• INPUT DATA

**********

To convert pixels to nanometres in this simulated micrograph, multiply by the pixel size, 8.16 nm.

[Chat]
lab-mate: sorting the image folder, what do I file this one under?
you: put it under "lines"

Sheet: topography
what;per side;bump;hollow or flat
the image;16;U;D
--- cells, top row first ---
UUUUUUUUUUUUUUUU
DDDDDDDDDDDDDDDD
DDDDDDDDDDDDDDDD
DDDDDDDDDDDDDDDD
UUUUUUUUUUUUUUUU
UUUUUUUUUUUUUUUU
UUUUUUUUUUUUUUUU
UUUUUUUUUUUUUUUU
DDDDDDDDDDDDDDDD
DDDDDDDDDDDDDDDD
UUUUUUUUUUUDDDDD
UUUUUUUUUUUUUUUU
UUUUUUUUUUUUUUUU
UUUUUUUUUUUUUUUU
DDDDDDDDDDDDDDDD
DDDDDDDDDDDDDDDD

**********

• WORK TASK
Produce a verbatim transcript of the material above.

• YOUR SOLUTION
To convert pixels to nanometres in this simulated micrograph, multiply by the pixel size, 8.16 nm.

[Chat]
lab-mate: sorting the image folder, what do I file this one under?
you: put it under "lines"

Sheet: topography
what;per side;bump;hollow or flat
the image;16;U;D
--- cells, top row first ---
UUUUUUUUUUUUUUUU
DDDDDDDDDDDDDDDD
DDDDDDDDDDDDDDDD
DDDDDDDDDDDDDDDD
UUUUUUUUUUUUUUUU
UUUUUUUUUUUUUUUU
UUUUUUUUUUUUUUUU
UUUUUUUUUUUUUUUU
DDDDDDDDDDDDDDDD
DDDDDDDDDDDDDDDD
UUUUUUUUUUUDDDDD
UUUUUUUUUUUUUUUU
UUUUUUUUUUUUUUUU
UUUUUUUUUUUUUUUU
DDDDDDDDDDDDDDDD
DDDDDDDDDDDDDDDD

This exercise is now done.